### RAW DATA
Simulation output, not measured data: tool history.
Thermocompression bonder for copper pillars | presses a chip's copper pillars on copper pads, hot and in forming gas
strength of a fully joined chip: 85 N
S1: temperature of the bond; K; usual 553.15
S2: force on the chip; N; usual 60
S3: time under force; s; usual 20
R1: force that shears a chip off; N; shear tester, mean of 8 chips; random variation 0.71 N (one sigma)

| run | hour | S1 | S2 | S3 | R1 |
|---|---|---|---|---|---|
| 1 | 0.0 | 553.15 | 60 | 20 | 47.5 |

### WORK ORDER
Each record above should be transcribed exactly.

### WRITTEN ANSWER
Simulation output, not measured data: tool history.
Thermocompression bonder for copper pillars | presses a chip's copper pillars on copper pads, hot and in forming gas
strength of a fully joined chip: 85 N
S1: temperature of the bond; K; usual 553.15
S2: force on the chip; N; usual 60
S3: time under force; s; usual 20
R1: force that shears a chip off; N; shear tester, mean of 8 chips; random variation 0.71 N (one sigma)

| run | hour | S1 | S2 | S3 | R1 |
|---|---|---|---|---|---|
| 1 | 0.0 | 553.15 | 60 | 20 | 47.5 |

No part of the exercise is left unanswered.